## Work item
Only one portion of the data is to be written out: from the line bearing "Present in the" through the line bearing "Run 10B, hour". Write it exactly as it appears.

## Source information
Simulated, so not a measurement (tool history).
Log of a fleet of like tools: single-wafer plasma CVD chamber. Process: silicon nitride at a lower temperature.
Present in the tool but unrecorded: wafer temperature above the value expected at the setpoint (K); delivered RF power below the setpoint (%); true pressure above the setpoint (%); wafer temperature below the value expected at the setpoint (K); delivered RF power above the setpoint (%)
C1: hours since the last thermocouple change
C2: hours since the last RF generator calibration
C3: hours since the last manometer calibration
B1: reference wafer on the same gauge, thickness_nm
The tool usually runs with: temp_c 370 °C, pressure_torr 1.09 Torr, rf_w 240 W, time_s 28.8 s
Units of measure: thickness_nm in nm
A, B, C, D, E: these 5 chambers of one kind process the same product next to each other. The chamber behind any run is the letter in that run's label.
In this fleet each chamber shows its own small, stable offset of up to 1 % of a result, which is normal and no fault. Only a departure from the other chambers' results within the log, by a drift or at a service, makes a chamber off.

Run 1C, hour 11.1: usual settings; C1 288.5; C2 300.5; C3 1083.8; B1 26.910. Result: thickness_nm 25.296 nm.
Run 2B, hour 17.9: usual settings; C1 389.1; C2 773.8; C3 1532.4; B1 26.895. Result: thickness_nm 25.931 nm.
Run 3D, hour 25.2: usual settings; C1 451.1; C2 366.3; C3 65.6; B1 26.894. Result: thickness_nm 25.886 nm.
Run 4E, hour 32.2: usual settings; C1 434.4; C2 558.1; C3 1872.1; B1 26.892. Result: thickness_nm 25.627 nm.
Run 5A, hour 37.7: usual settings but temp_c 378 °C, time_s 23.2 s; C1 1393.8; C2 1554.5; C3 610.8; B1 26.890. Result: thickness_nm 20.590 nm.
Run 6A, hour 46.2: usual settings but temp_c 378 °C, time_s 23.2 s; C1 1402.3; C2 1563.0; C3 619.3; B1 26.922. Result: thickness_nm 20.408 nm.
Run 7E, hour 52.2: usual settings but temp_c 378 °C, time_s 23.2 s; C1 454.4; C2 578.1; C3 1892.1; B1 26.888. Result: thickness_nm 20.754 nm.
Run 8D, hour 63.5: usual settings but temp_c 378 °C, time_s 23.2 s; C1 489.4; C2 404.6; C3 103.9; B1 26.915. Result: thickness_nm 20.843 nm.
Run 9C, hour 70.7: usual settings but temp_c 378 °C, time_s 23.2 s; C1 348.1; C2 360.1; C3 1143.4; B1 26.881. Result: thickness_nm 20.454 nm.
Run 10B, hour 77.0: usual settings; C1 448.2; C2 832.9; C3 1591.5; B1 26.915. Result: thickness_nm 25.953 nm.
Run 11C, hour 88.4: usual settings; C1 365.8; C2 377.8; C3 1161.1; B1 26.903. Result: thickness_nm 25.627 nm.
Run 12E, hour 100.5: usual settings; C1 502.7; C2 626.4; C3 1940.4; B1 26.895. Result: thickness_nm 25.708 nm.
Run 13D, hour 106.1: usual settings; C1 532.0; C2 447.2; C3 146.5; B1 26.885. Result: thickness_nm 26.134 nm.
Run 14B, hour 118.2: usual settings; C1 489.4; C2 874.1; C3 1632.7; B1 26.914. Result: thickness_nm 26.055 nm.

## Answer section
Present in the tool but unrecorded: wafer temperature above the value expected at the setpoint (K); delivered RF power below the setpoint (%); true pressure above the setpoint (%); wafer temperature below the value expected at the setpoint (K); delivered RF power above the setpoint (%)
C1: hours since the last thermocouple change
C2: hours since the last RF generator calibration
C3: hours since the last manometer calibration
B1: reference wafer on the same gauge, thickness_nm
The tool usually runs with: temp_c 370 °C, pressure_torr 1.09 Torr, rf_w 240 W, time_s 28.8 s
Units of measure: thickness_nm in nm
A, B, C, D, E: these 5 chambers of one kind process the same product next to each other. The chamber behind any run is the letter in that run's label.
In this fleet each chamber shows its own small, stable offset of up to 1 % of a result, which is normal and no fault. Only a departure from the other chambers' results within the log, by a drift or at a service, makes a chamber off.

Run 1C, hour 11.1: usual settings; C1 288.5; C2 300.5; C3 1083.8; B1 26.910. Result: thickness_nm 25.296 nm.
Run 2B, hour 17.9: usual settings; C1 389.1; C2 773.8; C3 1532.4; B1 26.895. Result: thickness_nm 25.931 nm.
Run 3D, hour 25.2: usual settings; C1 451.1; C2 366.3; C3 65.6; B1 26.894. Result: thickness_nm 25.886 nm.
Run 4E, hour 32.2: usual settings; C1 434.4; C2 558.1; C3 1872.1; B1 26.892. Result: thickness_nm 25.627 nm.
Run 5A, hour 37.7: usual settings but temp_c 378 °C, time_s 23.2 s; C1 1393.8; C2 1554.5; C3 610.8; B1 26.890. Result: thickness_nm 20.590 nm.
Run 6A, hour 46.2: usual settings but temp_c 378 °C, time_s 23.2 s; C1 1402.3; C2 1563.0; C3 619.3; B1 26.922. Result: thickness_nm 20.408 nm.
Run 7E, hour 52.2: usual settings but temp_c 378 °C, time_s 23.2 s; C1 454.4; C2 578.1; C3 1892.1; B1 26.888. Result: thickness_nm 20.754 nm.
Run 8D, hour 63.5: usual settings but temp_c 378 °C, time_s 23.2 s; C1 489.4; C2 404.6; C3 103.9; B1 26.915. Result: thickness_nm 20.843 nm.
Run 9C, hour 70.7: usual settings but temp_c 378 °C, time_s 23.2 s; C1 348.1; C2 360.1; C3 1143.4; B1 26.881. Result: thickness_nm 20.454 nm.
Run 10B, hour 77.0: usual settings; C1 448.2; C2 832.9; C3 1591.5; B1 26.915. Result: thickness_nm 25.953 nm.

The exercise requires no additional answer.